[EXTRACTED DATA]
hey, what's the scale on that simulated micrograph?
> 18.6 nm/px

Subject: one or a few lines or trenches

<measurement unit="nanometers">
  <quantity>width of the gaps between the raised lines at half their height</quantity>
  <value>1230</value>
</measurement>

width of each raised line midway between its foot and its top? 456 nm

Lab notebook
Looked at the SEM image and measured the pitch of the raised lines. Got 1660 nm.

[WORK ITEM]
Above are some lines. Repeat exactly, and only, those from the line that has "<value>1230</value>" through the line that has "Lab notebook".

[SOLUTION]
  <value>1230</value>
</measurement>

width of each raised line midway between its foot and its top? 456 nm

Lab notebook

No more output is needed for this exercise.